> [REQUIRED ACTION]
Your task is to print each record exactly as it reads.

═════ EXERCISE DATA ═════

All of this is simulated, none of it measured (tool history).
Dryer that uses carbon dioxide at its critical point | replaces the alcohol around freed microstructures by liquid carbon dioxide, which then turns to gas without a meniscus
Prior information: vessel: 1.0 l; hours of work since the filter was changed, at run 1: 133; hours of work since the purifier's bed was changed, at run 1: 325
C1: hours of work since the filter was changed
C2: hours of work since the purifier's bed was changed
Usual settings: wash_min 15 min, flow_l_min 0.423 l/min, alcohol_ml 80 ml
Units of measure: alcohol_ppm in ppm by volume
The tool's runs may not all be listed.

═════

> [WRITTEN ANSWER]
All of this is simulated, none of it measured (tool history).
Dryer that uses carbon dioxide at its critical point | replaces the alcohol around freed microstructures by liquid carbon dioxide, which then turns to gas without a meniscus
Prior information: vessel: 1.0 l; hours of work since the filter was changed, at run 1: 133; hours of work since the purifier's bed was changed, at run 1: 325
C1: hours of work since the filter was changed
C2: hours of work since the purifier's bed was changed
Usual settings: wash_min 15 min, flow_l_min 0.423 l/min, alcohol_ml 80 ml
Units of measure: alcohol_ppm in ppm by volume
The tool's runs may not all be listed.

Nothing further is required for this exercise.